EXERCISE
Beginning with the first line, please repeat the entries exactly and end on the line that contains "route steps=1938 shown".

★ ★ ★ ★ ★

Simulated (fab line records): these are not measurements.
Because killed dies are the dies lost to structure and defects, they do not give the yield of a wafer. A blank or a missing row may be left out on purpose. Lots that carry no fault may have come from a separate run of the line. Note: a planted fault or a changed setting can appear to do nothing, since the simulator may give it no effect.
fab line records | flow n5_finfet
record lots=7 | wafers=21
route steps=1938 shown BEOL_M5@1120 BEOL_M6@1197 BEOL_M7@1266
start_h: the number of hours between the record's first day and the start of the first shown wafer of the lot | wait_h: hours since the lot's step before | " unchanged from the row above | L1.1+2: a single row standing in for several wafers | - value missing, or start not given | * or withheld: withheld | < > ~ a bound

★ ★ ★ ★ ★

WRITTEN RESPONSE
Simulated (fab line records): these are not measurements.
Because killed dies are the dies lost to structure and defects, they do not give the yield of a wafer. A blank or a missing row may be left out on purpose. Lots that carry no fault may have come from a separate run of the line. Note: a planted fault or a changed setting can appear to do nothing, since the simulator may give it no effect.
fab line records | flow n5_finfet
record lots=7 | wafers=21
route steps=1938 shown BEOL_M5@1120 BEOL_M6@1197 BEOL_M7@1266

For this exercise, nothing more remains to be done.